REQUIREMENT: Each and every line of the data must appear exactly as given.

··· DATA EXTRACTS ···

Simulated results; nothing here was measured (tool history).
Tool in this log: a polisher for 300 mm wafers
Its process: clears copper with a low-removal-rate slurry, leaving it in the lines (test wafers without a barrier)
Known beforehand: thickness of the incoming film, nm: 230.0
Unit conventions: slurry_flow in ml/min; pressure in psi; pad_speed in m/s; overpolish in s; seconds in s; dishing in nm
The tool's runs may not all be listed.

···

YOUR SOLUTION:
Simulated results; nothing here was measured (tool history).
Tool in this log: a polisher for 300 mm wafers
Its process: clears copper with a low-removal-rate slurry, leaving it in the lines (test wafers without a barrier)
Known beforehand: thickness of the incoming film, nm: 230.0
Unit conventions: slurry_flow in ml/min; pressure in psi; pad_speed in m/s; overpolish in s; seconds in s; dishing in nm
The tool's runs may not all be listed.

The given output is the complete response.